**Work item**
Nothing in the records should differ when you write them out again.

====

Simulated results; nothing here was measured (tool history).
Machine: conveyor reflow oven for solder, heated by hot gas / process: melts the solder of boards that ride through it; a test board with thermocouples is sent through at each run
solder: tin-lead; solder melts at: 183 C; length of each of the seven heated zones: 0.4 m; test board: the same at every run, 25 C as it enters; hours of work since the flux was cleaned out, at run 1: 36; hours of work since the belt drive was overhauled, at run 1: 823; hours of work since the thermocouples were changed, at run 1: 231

====

**Answer area**
Simulated results; nothing here was measured (tool history).
Machine: conveyor reflow oven for solder, heated by hot gas / process: melts the solder of boards that ride through it; a test board with thermocouples is sent through at each run
solder: tin-lead; solder melts at: 183 C; length of each of the seven heated zones: 0.4 m; test board: the same at every run, 25 C as it enters; hours of work since the flux was cleaned out, at run 1: 36; hours of work since the belt drive was overhauled, at run 1: 823; hours of work since the thermocouples were changed, at run 1: 231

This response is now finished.